→ Exercise:
Give back the entire listing that follows, exactly.

→ Data records:
= Beginning of Section =
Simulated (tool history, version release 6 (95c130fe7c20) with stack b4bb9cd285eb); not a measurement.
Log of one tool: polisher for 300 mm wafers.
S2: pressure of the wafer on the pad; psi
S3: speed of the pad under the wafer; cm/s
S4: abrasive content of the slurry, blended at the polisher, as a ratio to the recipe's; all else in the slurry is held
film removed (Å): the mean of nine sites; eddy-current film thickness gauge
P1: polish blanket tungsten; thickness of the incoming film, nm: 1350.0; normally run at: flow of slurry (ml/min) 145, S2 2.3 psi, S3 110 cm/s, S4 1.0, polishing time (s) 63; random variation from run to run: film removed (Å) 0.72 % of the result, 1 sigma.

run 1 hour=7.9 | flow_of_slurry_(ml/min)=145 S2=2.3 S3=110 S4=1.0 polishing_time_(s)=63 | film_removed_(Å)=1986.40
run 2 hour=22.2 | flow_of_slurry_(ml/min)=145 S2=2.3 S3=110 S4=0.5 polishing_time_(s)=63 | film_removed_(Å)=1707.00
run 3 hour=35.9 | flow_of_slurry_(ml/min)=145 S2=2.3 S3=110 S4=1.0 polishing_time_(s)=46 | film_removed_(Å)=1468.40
= End of Section =

→ Answer area:
Simulated (tool history, version release 6 (95c130fe7c20) with stack b4bb9cd285eb); not a measurement.
Log of one tool: polisher for 300 mm wafers.
S2: pressure of the wafer on the pad; psi
S3: speed of the pad under the wafer; cm/s
S4: abrasive content of the slurry, blended at the polisher, as a ratio to the recipe's; all else in the slurry is held
film removed (Å): the mean of nine sites; eddy-current film thickness gauge
P1: polish blanket tungsten; thickness of the incoming film, nm: 1350.0; normally run at: flow of slurry (ml/min) 145, S2 2.3 psi, S3 110 cm/s, S4 1.0, polishing time (s) 63; random variation from run to run: film removed (Å) 0.72 % of the result, 1 sigma.

run 1 hour=7.9 | flow_of_slurry_(ml/min)=145 S2=2.3 S3=110 S4=1.0 polishing_time_(s)=63 | film_removed_(Å)=1986.40
run 2 hour=22.2 | flow_of_slurry_(ml/min)=145 S2=2.3 S3=110 S4=0.5 polishing_time_(s)=63 | film_removed_(Å)=1707.00
run 3 hour=35.9 | flow_of_slurry_(ml/min)=145 S2=2.3 S3=110 S4=1.0 polishing_time_(s)=46 | film_removed_(Å)=1468.40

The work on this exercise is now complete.